═══ DATA TO EXAMINE ═══

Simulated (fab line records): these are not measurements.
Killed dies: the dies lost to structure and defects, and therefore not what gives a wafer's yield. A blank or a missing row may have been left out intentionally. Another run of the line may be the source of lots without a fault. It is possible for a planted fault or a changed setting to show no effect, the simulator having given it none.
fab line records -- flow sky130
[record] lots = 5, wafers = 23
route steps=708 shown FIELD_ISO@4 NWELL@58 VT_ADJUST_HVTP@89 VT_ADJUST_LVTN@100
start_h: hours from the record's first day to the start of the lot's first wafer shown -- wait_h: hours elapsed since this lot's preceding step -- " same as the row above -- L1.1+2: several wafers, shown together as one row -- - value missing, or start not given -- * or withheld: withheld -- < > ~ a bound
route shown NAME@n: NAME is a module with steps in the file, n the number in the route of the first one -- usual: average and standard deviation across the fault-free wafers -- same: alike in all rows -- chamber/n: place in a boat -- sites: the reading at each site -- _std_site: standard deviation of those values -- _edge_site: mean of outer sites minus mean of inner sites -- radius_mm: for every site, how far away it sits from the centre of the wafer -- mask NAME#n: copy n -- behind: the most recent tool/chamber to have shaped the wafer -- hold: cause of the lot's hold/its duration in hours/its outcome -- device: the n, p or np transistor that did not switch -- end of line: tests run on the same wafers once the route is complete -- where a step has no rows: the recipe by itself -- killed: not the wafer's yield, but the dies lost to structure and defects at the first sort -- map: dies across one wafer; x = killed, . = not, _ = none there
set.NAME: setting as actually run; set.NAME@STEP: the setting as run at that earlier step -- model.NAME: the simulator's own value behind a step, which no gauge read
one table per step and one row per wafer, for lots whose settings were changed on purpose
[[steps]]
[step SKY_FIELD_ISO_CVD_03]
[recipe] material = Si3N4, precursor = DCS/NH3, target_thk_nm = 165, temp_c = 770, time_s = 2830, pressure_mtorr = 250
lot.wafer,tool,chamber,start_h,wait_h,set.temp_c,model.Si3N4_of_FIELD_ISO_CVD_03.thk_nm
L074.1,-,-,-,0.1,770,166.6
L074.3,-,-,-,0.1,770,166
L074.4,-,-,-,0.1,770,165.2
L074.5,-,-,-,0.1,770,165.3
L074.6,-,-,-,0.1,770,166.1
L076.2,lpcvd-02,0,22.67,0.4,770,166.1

═══

What is needed is an exact copy of the lines above, from the one containing "L074.4,-,-,-,0.1,770,165.2" through the one containing "L074.6,-,-,-,0.1,770,166.1", with nothing added.

L074.4,-,-,-,0.1,770,165.2
L074.5,-,-,-,0.1,770,165.3
L074.6,-,-,-,0.1,770,166.1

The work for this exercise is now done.